> **ASSIGNED TASK**
Reproduce the entries below in full, word for word.

========================================================================

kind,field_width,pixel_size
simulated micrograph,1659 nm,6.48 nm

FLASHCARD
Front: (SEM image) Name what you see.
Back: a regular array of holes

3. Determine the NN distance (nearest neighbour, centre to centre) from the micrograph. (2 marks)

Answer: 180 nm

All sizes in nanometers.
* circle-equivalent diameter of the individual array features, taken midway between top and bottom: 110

========================================================================

> **WRITTEN SOLUTION**
kind,field_width,pixel_size
simulated micrograph,1659 nm,6.48 nm

FLASHCARD
Front: (SEM image) Name what you see.
Back: a regular array of holes

3. Determine the NN distance (nearest neighbour, centre to centre) from the micrograph. (2 marks)

Answer: 180 nm

All sizes in nanometers.
* circle-equivalent diameter of the individual array features, taken midway between top and bottom: 110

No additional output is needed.